*Dataset entries*:
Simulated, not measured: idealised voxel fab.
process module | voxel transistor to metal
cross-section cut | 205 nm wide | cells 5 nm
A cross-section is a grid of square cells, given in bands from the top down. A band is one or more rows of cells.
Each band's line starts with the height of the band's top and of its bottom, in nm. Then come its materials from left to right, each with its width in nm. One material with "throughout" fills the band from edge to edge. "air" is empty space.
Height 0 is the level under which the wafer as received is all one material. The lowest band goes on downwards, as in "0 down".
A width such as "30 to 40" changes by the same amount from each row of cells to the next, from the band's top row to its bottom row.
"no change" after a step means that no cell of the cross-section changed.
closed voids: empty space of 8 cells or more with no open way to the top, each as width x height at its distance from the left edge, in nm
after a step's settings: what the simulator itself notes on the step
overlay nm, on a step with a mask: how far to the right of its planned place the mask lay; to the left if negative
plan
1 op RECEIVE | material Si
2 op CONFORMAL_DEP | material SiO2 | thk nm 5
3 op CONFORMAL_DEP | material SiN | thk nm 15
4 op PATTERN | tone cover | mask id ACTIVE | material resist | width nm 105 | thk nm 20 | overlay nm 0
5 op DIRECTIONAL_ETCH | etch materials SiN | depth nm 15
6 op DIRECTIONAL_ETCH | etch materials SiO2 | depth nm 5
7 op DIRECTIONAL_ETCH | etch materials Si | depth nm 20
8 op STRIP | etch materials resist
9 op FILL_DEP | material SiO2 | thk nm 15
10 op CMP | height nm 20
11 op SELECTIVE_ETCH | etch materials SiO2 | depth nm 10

*Task item*: Retype exactly, and only, the lines above from the one where "A width such" occurs up to and including the one where "10 op CMP | height nm 20" occurs.

*Task response*:
A width such as "30 to 40" changes by the same amount from each row of cells to the next, from the band's top row to its bottom row.
"no change" after a step means that no cell of the cross-section changed.
closed voids: empty space of 8 cells or more with no open way to the top, each as width x height at its distance from the left edge, in nm
after a step's settings: what the simulator itself notes on the step
overlay nm, on a step with a mask: how far to the right of its planned place the mask lay; to the left if negative
plan
1 op RECEIVE | material Si
2 op CONFORMAL_DEP | material SiO2 | thk nm 5
3 op CONFORMAL_DEP | material SiN | thk nm 15
4 op PATTERN | tone cover | mask id ACTIVE | material resist | width nm 105 | thk nm 20 | overlay nm 0
5 op DIRECTIONAL_ETCH | etch materials SiN | depth nm 15
6 op DIRECTIONAL_ETCH | etch materials SiO2 | depth nm 5
7 op DIRECTIONAL_ETCH | etch materials Si | depth nm 20
8 op STRIP | etch materials resist
9 op FILL_DEP | material SiO2 | thk nm 15
10 op CMP | height nm 20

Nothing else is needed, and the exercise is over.